────────
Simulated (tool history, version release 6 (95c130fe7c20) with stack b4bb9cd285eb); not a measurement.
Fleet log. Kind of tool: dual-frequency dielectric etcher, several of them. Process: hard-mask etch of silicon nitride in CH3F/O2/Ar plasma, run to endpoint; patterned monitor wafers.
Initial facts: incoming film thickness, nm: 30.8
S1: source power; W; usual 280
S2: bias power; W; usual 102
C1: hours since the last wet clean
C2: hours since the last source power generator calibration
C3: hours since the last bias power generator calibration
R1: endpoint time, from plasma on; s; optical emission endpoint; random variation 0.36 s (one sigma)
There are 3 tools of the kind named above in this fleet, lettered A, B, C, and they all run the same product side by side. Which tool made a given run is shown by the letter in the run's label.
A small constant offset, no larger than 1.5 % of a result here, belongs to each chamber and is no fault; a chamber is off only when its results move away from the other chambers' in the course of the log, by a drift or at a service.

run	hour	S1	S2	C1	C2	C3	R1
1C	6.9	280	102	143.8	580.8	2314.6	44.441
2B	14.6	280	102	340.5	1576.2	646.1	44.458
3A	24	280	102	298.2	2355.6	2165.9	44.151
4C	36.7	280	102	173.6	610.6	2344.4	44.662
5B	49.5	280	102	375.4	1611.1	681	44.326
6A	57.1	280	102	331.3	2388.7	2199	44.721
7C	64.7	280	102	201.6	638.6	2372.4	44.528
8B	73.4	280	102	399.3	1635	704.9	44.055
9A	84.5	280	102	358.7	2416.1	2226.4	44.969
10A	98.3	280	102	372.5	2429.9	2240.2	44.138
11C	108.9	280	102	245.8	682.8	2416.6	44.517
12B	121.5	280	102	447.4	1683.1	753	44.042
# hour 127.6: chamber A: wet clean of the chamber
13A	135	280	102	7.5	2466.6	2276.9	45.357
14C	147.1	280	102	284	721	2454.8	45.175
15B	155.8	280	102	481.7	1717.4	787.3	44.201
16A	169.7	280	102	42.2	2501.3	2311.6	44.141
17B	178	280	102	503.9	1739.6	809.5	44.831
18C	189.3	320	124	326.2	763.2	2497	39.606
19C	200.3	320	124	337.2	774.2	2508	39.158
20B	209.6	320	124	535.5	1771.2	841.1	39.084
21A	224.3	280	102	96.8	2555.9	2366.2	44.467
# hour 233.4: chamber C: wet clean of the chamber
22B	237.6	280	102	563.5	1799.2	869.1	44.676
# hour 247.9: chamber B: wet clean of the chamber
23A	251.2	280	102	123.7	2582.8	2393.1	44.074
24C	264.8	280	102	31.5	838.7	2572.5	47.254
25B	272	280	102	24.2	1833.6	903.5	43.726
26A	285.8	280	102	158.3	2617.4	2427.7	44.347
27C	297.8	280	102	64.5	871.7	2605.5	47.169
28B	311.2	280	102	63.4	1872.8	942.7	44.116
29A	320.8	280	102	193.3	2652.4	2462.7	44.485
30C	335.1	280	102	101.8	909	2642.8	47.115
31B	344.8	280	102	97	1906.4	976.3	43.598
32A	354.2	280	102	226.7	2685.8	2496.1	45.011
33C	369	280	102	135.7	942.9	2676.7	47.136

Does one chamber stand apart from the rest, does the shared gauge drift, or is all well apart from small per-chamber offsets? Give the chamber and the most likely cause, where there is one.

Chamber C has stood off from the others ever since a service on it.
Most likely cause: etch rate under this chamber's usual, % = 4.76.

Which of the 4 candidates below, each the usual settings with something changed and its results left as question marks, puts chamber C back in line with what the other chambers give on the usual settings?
────────

#### WORK ITEM
Working from the data above, extract solely the lines from the one containing "S1: source power; W; usual 280" through the one containing "R1: endpoint time, from", exactly as they appear, both included.

#### EXPECTED ANSWER
S1: source power; W; usual 280
S2: bias power; W; usual 102
C1: hours since the last wet clean
C2: hours since the last source power generator calibration
C3: hours since the last bias power generator calibration
R1: endpoint time, from plasma on; s; optical emission endpoint; random variation 0.36 s (one sigma)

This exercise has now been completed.